- [Entries shown]
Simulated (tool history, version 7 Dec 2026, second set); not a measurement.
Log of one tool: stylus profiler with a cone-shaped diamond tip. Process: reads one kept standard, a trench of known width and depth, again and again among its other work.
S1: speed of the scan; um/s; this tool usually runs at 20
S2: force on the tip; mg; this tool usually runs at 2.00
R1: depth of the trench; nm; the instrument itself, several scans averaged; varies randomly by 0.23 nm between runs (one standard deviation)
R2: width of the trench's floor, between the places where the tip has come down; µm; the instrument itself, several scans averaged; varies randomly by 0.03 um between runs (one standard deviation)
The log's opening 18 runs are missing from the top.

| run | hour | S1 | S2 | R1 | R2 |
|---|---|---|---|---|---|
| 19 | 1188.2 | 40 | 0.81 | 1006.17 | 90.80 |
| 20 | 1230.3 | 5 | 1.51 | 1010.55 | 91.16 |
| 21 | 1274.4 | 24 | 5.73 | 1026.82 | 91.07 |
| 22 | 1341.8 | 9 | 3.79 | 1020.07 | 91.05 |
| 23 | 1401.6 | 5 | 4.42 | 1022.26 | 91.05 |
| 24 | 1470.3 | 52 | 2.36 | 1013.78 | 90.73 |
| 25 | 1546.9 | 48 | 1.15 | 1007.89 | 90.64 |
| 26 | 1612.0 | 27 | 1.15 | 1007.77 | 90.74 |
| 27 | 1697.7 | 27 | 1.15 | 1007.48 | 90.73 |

- [Work item]
Extract from the listing above the lines between the line containing "R1: depth of" and the line containing "1007.89 | 90.64 |", keeping both of those lines. Output nothing else.

- [Exercise solution]
R1: depth of the trench; nm; the instrument itself, several scans averaged; varies randomly by 0.23 nm between runs (one standard deviation)
R2: width of the trench's floor, between the places where the tip has come down; µm; the instrument itself, several scans averaged; varies randomly by 0.03 um between runs (one standard deviation)
The log's opening 18 runs are missing from the top.

| run | hour | S1 | S2 | R1 | R2 |
|---|---|---|---|---|---|
| 19 | 1188.2 | 40 | 0.81 | 1006.17 | 90.80 |
| 20 | 1230.3 | 5 | 1.51 | 1010.55 | 91.16 |
| 21 | 1274.4 | 24 | 5.73 | 1026.82 | 91.07 |
| 22 | 1341.8 | 9 | 3.79 | 1020.07 | 91.05 |
| 23 | 1401.6 | 5 | 4.42 | 1022.26 | 91.05 |
| 24 | 1470.3 | 52 | 2.36 | 1013.78 | 90.73 |
| 25 | 1546.9 | 48 | 1.15 | 1007.89 | 90.64 |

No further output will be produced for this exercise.